The span to repeat in the listing below runs from the line containing "Can you tell" to the line containing "Materials in the", inclusive. Repeat it exactly, and only it.

★ ★ ★ ★ ★ ★ ★

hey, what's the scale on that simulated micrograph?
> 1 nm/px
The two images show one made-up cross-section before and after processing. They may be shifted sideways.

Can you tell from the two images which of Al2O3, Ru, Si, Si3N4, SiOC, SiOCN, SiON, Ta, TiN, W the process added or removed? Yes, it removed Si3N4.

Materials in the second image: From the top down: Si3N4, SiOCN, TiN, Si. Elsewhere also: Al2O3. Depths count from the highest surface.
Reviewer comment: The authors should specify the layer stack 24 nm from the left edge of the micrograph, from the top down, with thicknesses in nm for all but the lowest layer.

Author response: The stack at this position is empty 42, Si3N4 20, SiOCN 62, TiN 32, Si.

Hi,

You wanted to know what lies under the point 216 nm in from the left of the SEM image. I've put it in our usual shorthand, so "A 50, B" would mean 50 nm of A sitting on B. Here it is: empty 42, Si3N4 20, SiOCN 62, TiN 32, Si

★ ★ ★ ★ ★ ★ ★

ANSWER BOX —
Can you tell from the two images which of Al2O3, Ru, Si, Si3N4, SiOC, SiOCN, SiON, Ta, TiN, W the process added or removed? Yes, it removed Si3N4.

Materials in the second image: From the top down: Si3N4, SiOCN, TiN, Si. Elsewhere also: Al2O3. Depths count from the highest surface.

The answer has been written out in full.